- Extracted data -
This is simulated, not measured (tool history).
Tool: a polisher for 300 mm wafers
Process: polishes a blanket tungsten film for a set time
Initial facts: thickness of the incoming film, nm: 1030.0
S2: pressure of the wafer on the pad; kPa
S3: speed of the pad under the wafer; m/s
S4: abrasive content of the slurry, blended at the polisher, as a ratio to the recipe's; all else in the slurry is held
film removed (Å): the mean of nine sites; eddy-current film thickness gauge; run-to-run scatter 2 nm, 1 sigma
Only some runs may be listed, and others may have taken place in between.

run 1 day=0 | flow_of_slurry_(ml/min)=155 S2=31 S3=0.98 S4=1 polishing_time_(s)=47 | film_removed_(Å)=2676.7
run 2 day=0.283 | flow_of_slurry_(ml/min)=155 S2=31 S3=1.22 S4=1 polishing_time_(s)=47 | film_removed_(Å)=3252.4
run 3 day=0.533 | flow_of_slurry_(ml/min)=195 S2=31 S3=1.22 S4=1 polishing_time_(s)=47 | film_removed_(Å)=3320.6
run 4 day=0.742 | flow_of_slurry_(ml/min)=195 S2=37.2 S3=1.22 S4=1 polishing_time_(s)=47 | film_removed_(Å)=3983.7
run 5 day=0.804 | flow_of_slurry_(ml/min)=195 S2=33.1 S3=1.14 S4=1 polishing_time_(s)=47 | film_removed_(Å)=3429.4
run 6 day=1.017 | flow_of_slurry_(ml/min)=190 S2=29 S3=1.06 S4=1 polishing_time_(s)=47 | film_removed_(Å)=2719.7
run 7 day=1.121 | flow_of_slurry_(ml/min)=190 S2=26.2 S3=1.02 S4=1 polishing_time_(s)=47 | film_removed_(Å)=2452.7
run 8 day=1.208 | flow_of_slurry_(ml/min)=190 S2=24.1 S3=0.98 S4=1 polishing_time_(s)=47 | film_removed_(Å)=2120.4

- Brief -
In the entries above, restate word for word the lines between the one holding "S3: speed of the pad under the wafer; m/s" and the one holding "run 7 day=1.121", inclusive, and nothing besides.

- Your solution -
S3: speed of the pad under the wafer; m/s
S4: abrasive content of the slurry, blended at the polisher, as a ratio to the recipe's; all else in the slurry is held
film removed (Å): the mean of nine sites; eddy-current film thickness gauge; run-to-run scatter 2 nm, 1 sigma
Only some runs may be listed, and others may have taken place in between.

run 1 day=0 | flow_of_slurry_(ml/min)=155 S2=31 S3=0.98 S4=1 polishing_time_(s)=47 | film_removed_(Å)=2676.7
run 2 day=0.283 | flow_of_slurry_(ml/min)=155 S2=31 S3=1.22 S4=1 polishing_time_(s)=47 | film_removed_(Å)=3252.4
run 3 day=0.533 | flow_of_slurry_(ml/min)=195 S2=31 S3=1.22 S4=1 polishing_time_(s)=47 | film_removed_(Å)=3320.6
run 4 day=0.742 | flow_of_slurry_(ml/min)=195 S2=37.2 S3=1.22 S4=1 polishing_time_(s)=47 | film_removed_(Å)=3983.7
run 5 day=0.804 | flow_of_slurry_(ml/min)=195 S2=33.1 S3=1.14 S4=1 polishing_time_(s)=47 | film_removed_(Å)=3429.4
run 6 day=1.017 | flow_of_slurry_(ml/min)=190 S2=29 S3=1.06 S4=1 polishing_time_(s)=47 | film_removed_(Å)=2719.7
run 7 day=1.121 | flow_of_slurry_(ml/min)=190 S2=26.2 S3=1.02 S4=1 polishing_time_(s)=47 | film_removed_(Å)=2452.7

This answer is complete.